**Work instruction**
Transcribe exactly the first line of the listing below and each line that follows it, ending with the line that contains "The tool usually", and omit the remainder.

**Recorded information**
┄┄┄┄┄┄┄┄┄┄┄┄┄┄┄┄┄┄┄┄

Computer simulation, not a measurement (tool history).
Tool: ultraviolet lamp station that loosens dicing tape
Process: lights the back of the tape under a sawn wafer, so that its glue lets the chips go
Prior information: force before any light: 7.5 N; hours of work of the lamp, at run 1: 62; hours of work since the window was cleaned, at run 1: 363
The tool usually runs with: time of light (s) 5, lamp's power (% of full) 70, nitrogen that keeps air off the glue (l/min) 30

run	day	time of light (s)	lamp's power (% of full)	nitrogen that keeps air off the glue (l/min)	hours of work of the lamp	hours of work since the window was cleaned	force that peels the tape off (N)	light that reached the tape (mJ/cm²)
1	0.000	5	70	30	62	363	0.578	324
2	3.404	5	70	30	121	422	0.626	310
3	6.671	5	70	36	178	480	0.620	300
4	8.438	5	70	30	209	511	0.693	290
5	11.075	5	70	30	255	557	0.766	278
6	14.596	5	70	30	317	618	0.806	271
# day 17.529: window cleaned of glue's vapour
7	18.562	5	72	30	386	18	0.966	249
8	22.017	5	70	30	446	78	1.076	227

┄┄┄┄┄┄┄┄┄┄┄┄┄┄┄┄┄┄┄┄

**Worked solution**
Computer simulation, not a measurement (tool history).
Tool: ultraviolet lamp station that loosens dicing tape
Process: lights the back of the tape under a sawn wafer, so that its glue lets the chips go
Prior information: force before any light: 7.5 N; hours of work of the lamp, at run 1: 62; hours of work since the window was cleaned, at run 1: 363
The tool usually runs with: time of light (s) 5, lamp's power (% of full) 70, nitrogen that keeps air off the glue (l/min) 30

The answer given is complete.